▶ **WORK REQUEST**:
Please transcribe the data that follows, keeping every line exact.

▶ **DATA SECTION**:
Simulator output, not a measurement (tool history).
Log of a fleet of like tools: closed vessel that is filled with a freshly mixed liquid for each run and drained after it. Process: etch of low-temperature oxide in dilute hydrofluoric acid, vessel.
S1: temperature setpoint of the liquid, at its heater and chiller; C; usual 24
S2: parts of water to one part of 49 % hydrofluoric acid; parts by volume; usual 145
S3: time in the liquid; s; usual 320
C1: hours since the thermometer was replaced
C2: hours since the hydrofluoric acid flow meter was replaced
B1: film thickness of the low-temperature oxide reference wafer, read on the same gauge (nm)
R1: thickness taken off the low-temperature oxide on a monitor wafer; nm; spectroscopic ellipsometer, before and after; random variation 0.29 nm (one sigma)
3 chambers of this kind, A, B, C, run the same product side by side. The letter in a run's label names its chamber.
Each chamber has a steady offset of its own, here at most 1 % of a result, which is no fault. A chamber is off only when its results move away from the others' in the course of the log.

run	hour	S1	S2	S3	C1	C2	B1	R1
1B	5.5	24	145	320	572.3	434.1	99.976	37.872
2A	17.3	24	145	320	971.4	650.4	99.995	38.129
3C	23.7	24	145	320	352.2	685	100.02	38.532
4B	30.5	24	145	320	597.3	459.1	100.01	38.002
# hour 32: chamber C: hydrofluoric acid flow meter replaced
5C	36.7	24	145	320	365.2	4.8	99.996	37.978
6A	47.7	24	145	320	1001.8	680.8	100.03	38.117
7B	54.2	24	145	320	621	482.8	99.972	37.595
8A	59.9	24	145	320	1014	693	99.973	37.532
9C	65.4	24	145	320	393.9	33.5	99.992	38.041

▶ **RESPONSE AREA**:
Simulator output, not a measurement (tool history).
Log of a fleet of like tools: closed vessel that is filled with a freshly mixed liquid for each run and drained after it. Process: etch of low-temperature oxide in dilute hydrofluoric acid, vessel.
S1: temperature setpoint of the liquid, at its heater and chiller; C; usual 24
S2: parts of water to one part of 49 % hydrofluoric acid; parts by volume; usual 145
S3: time in the liquid; s; usual 320
C1: hours since the thermometer was replaced
C2: hours since the hydrofluoric acid flow meter was replaced
B1: film thickness of the low-temperature oxide reference wafer, read on the same gauge (nm)
R1: thickness taken off the low-temperature oxide on a monitor wafer; nm; spectroscopic ellipsometer, before and after; random variation 0.29 nm (one sigma)
3 chambers of this kind, A, B, C, run the same product side by side. The letter in a run's label names its chamber.
Each chamber has a steady offset of its own, here at most 1 % of a result, which is no fault. A chamber is off only when its results move away from the others' in the course of the log.

run	hour	S1	S2	S3	C1	C2	B1	R1
1B	5.5	24	145	320	572.3	434.1	99.976	37.872
2A	17.3	24	145	320	971.4	650.4	99.995	38.129
3C	23.7	24	145	320	352.2	685	100.02	38.532
4B	30.5	24	145	320	597.3	459.1	100.01	38.002
# hour 32: chamber C: hydrofluoric acid flow meter replaced
5C	36.7	24	145	320	365.2	4.8	99.996	37.978
6A	47.7	24	145	320	1001.8	680.8	100.03	38.117
7B	54.2	24	145	320	621	482.8	99.972	37.595
8A	59.9	24	145	320	1014	693	99.973	37.532
9C	65.4	24	145	320	393.9	33.5	99.992	38.041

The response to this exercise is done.